********************
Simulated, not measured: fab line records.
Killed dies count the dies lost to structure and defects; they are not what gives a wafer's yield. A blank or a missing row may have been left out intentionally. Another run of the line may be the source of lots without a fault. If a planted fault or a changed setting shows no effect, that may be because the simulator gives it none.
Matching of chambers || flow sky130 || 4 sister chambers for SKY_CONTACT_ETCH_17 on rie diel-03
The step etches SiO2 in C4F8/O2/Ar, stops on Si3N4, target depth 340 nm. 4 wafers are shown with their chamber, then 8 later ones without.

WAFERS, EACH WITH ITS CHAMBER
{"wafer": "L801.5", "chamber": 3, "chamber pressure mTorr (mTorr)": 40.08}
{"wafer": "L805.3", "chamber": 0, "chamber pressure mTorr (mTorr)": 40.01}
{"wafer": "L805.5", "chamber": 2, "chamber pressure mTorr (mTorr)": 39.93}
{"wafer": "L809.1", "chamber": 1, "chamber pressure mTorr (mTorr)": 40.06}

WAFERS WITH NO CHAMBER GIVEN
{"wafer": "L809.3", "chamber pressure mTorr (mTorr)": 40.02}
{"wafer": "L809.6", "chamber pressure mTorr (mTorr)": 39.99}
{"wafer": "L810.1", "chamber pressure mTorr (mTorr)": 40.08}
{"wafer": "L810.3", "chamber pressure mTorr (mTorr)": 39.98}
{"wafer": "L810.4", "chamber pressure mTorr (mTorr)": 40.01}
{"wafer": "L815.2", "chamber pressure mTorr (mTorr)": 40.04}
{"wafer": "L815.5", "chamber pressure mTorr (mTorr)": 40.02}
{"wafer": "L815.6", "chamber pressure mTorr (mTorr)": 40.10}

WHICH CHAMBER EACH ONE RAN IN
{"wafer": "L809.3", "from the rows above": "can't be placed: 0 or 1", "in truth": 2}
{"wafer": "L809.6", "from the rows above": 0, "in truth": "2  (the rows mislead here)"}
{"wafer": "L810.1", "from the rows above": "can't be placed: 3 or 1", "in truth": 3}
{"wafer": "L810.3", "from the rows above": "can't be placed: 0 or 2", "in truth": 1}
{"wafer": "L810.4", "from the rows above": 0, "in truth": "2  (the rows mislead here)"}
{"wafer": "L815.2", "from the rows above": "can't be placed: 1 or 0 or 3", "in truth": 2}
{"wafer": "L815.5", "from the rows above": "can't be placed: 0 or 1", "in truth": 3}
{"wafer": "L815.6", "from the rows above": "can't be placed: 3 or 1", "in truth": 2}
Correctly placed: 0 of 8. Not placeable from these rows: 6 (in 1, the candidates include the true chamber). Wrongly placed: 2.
********************

Repeat exactly the lines above, starting with the first line of the records and finishing with the line holding "Killed dies count". Add no other line.

WRITTEN ANSWER:
Simulated, not measured: fab line records.
Killed dies count the dies lost to structure and defects; they are not what gives a wafer's yield. A blank or a missing row may have been left out intentionally. Another run of the line may be the source of lots without a fault. If a planted fault or a changed setting shows no effect, that may be because the simulator gives it none.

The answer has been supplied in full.